**Action item**: From the first line of the records below through the line containing "Name of the", copy everything exactly and nothing more.

**Supplied information**:
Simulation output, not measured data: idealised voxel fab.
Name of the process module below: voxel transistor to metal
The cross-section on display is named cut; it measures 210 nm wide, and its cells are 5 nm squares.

**Solution**:
Simulation output, not measured data: idealised voxel fab.
Name of the process module below: voxel transistor to metal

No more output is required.